[Opening ENTRIES SUPPLIED section]
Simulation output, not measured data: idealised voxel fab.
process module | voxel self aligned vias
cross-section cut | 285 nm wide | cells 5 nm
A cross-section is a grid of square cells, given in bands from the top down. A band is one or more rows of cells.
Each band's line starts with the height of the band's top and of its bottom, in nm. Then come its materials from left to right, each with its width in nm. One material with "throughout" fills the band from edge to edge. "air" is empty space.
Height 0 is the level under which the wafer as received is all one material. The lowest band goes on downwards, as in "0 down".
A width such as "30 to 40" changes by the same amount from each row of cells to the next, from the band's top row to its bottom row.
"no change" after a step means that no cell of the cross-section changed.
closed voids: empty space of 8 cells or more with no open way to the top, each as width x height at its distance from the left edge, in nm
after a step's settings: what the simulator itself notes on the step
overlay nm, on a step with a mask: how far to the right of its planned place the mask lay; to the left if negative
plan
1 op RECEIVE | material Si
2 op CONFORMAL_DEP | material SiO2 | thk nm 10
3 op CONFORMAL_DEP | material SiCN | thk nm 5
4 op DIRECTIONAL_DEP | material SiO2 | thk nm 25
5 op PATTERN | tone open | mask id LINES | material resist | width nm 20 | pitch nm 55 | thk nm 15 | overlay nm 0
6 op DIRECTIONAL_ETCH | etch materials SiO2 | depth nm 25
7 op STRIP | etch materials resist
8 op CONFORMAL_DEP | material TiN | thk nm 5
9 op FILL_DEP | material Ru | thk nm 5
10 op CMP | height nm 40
[Closing ENTRIES SUPPLIED section]

Produce the whole listing again, exactly as it reads above.

### RESPONSE
Simulation output, not measured data: idealised voxel fab.
process module | voxel self aligned vias
cross-section cut | 285 nm wide | cells 5 nm
A cross-section is a grid of square cells, given in bands from the top down. A band is one or more rows of cells.
Each band's line starts with the height of the band's top and of its bottom, in nm. Then come its materials from left to right, each with its width in nm. One material with "throughout" fills the band from edge to edge. "air" is empty space.
Height 0 is the level under which the wafer as received is all one material. The lowest band goes on downwards, as in "0 down".
A width such as "30 to 40" changes by the same amount from each row of cells to the next, from the band's top row to its bottom row.
"no change" after a step means that no cell of the cross-section changed.
closed voids: empty space of 8 cells or more with no open way to the top, each as width x height at its distance from the left edge, in nm
after a step's settings: what the simulator itself notes on the step
overlay nm, on a step with a mask: how far to the right of its planned place the mask lay; to the left if negative
plan
1 op RECEIVE | material Si
2 op CONFORMAL_DEP | material SiO2 | thk nm 10
3 op CONFORMAL_DEP | material SiCN | thk nm 5
4 op DIRECTIONAL_DEP | material SiO2 | thk nm 25
5 op PATTERN | tone open | mask id LINES | material resist | width nm 20 | pitch nm 55 | thk nm 15 | overlay nm 0
6 op DIRECTIONAL_ETCH | etch materials SiO2 | depth nm 25
7 op STRIP | etch materials resist
8 op CONFORMAL_DEP | material TiN | thk nm 5
9 op FILL_DEP | material Ru | thk nm 5
10 op CMP | height nm 40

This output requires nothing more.